=== Stored data ===
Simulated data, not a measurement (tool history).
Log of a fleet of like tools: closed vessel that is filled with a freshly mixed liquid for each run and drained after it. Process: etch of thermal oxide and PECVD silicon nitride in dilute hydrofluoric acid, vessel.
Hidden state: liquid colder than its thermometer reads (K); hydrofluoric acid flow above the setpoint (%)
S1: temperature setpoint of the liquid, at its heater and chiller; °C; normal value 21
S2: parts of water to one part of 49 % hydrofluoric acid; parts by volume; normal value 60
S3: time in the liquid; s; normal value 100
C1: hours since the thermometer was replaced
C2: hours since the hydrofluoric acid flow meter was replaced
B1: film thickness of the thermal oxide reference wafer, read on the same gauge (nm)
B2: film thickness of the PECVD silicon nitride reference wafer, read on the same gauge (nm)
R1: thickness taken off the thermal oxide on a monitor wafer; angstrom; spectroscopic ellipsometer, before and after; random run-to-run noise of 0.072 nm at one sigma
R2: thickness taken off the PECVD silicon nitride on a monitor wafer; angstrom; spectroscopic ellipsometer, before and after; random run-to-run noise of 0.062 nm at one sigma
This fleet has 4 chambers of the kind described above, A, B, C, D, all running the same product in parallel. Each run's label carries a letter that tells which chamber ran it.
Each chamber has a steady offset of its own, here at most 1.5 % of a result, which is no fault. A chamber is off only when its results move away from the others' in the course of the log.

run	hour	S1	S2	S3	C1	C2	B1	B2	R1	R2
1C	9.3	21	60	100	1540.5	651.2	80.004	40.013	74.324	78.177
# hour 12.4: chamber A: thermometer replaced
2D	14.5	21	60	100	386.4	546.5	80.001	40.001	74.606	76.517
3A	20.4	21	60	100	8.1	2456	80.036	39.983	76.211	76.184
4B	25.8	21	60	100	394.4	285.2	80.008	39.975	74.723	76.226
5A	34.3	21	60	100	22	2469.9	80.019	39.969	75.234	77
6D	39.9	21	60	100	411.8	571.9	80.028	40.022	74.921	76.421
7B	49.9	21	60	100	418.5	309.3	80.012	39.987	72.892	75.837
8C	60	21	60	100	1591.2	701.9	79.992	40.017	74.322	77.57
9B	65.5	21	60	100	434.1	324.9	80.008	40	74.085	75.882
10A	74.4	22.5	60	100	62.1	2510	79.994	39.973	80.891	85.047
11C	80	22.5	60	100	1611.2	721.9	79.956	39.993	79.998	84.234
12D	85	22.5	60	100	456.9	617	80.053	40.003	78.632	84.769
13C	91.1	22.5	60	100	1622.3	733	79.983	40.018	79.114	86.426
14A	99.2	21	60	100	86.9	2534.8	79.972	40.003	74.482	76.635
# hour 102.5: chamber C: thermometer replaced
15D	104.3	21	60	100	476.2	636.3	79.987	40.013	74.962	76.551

=== Work item ===
Beginning at the line above that contains "Hidden state: liquid", return each line exactly through the line that contains "R2: thickness taken", and no others.

=== Result ===
Hidden state: liquid colder than its thermometer reads (K); hydrofluoric acid flow above the setpoint (%)
S1: temperature setpoint of the liquid, at its heater and chiller; °C; normal value 21
S2: parts of water to one part of 49 % hydrofluoric acid; parts by volume; normal value 60
S3: time in the liquid; s; normal value 100
C1: hours since the thermometer was replaced
C2: hours since the hydrofluoric acid flow meter was replaced
B1: film thickness of the thermal oxide reference wafer, read on the same gauge (nm)
B2: film thickness of the PECVD silicon nitride reference wafer, read on the same gauge (nm)
R1: thickness taken off the thermal oxide on a monitor wafer; angstrom; spectroscopic ellipsometer, before and after; random run-to-run noise of 0.072 nm at one sigma
R2: thickness taken off the PECVD silicon nitride on a monitor wafer; angstrom; spectroscopic ellipsometer, before and after; random run-to-run noise of 0.062 nm at one sigma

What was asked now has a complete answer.